———

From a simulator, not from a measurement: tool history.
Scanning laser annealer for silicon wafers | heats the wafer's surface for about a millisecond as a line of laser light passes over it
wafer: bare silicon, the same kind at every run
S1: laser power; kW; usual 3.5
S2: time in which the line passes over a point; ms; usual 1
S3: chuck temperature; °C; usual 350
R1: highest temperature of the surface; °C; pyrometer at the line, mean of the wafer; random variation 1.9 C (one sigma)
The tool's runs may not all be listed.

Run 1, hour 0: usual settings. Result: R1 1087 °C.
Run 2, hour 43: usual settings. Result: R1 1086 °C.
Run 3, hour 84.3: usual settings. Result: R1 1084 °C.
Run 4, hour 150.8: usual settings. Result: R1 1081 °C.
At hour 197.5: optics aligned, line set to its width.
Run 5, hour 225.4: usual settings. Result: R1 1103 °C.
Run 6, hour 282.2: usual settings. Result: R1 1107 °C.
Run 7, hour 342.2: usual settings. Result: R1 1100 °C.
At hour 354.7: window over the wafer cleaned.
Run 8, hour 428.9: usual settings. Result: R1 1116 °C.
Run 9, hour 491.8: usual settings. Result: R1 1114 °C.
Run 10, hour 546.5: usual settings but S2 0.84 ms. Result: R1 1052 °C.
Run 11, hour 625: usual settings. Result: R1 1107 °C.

———

# Required action
Reproduce exactly, and only, the part of the listing above that begins at the line with "R1: highest temperature" and goes on through the line with "Run 9, hour".

# Your response
R1: highest temperature of the surface; °C; pyrometer at the line, mean of the wafer; random variation 1.9 C (one sigma)
The tool's runs may not all be listed.

Run 1, hour 0: usual settings. Result: R1 1087 °C.
Run 2, hour 43: usual settings. Result: R1 1086 °C.
Run 3, hour 84.3: usual settings. Result: R1 1084 °C.
Run 4, hour 150.8: usual settings. Result: R1 1081 °C.
At hour 197.5: optics aligned, line set to its width.
Run 5, hour 225.4: usual settings. Result: R1 1103 °C.
Run 6, hour 282.2: usual settings. Result: R1 1107 °C.
Run 7, hour 342.2: usual settings. Result: R1 1100 °C.
At hour 354.7: window over the wafer cleaned.
Run 8, hour 428.9: usual settings. Result: R1 1116 °C.
Run 9, hour 491.8: usual settings. Result: R1 1114 °C.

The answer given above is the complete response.